WORK REQUEST:
Copy the entries below in full, keeping them exactly as they are.

┄┄┄┄┄┄┄┄┄┄

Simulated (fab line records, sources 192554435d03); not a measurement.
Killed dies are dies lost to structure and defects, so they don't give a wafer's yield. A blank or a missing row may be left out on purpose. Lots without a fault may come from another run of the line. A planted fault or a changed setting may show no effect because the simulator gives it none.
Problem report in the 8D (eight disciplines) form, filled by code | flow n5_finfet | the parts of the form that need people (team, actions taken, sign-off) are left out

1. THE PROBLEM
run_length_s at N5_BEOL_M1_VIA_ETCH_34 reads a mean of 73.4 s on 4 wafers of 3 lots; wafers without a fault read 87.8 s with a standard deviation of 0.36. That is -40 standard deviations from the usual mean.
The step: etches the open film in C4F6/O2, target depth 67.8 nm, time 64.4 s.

┄┄┄┄┄┄┄┄┄┄

RESULT:
Simulated (fab line records, sources 192554435d03); not a measurement.
Killed dies are dies lost to structure and defects, so they don't give a wafer's yield. A blank or a missing row may be left out on purpose. Lots without a fault may come from another run of the line. A planted fault or a changed setting may show no effect because the simulator gives it none.
Problem report in the 8D (eight disciplines) form, filled by code | flow n5_finfet | the parts of the form that need people (team, actions taken, sign-off) are left out

1. THE PROBLEM
run_length_s at N5_BEOL_M1_VIA_ETCH_34 reads a mean of 73.4 s on 4 wafers of 3 lots; wafers without a fault read 87.8 s with a standard deviation of 0.36. That is -40 standard deviations from the usual mean.
The step: etches the open film in C4F6/O2, target depth 67.8 nm, time 64.4 s.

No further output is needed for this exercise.